• Action item:
As the lines appear below, please set them down exactly, starting at the first and finishing with the one containing "Killed dies: the".

===

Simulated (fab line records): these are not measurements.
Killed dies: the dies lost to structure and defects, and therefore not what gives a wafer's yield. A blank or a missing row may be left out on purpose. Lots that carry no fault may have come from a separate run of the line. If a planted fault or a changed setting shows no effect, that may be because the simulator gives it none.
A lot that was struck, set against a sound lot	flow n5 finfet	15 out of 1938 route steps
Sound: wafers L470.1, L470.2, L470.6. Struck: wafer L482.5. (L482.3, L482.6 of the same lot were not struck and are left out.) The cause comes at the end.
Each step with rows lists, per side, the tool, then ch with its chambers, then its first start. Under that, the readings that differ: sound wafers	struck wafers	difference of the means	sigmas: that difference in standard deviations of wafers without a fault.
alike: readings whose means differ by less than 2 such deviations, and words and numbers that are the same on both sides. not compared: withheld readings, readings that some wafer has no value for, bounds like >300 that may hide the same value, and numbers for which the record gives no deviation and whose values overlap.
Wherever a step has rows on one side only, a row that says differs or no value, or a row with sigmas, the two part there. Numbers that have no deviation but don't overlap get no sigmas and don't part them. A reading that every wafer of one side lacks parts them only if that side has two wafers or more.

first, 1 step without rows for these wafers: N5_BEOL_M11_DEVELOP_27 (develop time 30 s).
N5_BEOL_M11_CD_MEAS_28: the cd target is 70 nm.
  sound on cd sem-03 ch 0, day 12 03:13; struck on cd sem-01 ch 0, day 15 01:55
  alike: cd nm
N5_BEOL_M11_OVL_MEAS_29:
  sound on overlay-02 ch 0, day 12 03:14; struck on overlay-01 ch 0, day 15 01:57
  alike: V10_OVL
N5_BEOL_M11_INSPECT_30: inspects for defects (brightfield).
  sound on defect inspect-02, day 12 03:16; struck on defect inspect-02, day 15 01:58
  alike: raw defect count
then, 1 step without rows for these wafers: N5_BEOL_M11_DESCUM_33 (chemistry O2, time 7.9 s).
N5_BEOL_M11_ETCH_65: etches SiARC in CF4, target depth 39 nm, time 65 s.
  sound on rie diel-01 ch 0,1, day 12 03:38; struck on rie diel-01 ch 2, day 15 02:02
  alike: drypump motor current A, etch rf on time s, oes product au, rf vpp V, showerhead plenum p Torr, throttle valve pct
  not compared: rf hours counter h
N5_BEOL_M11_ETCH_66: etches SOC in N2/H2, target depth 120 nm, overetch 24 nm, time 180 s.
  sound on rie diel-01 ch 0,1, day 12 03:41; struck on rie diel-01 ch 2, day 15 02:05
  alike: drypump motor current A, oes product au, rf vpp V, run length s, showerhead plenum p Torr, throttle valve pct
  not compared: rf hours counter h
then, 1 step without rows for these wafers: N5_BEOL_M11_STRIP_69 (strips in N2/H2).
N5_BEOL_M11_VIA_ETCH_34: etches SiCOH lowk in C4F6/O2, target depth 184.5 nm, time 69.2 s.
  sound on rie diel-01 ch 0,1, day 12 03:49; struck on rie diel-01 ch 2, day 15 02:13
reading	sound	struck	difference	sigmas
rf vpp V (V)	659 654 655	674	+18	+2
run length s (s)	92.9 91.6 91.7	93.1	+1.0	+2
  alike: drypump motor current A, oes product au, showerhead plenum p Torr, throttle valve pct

===

• Your response:
Simulated (fab line records): these are not measurements.
Killed dies: the dies lost to structure and defects, and therefore not what gives a wafer's yield. A blank or a missing row may be left out on purpose. Lots that carry no fault may have come from a separate run of the line. If a planted fault or a changed setting shows no effect, that may be because the simulator gives it none.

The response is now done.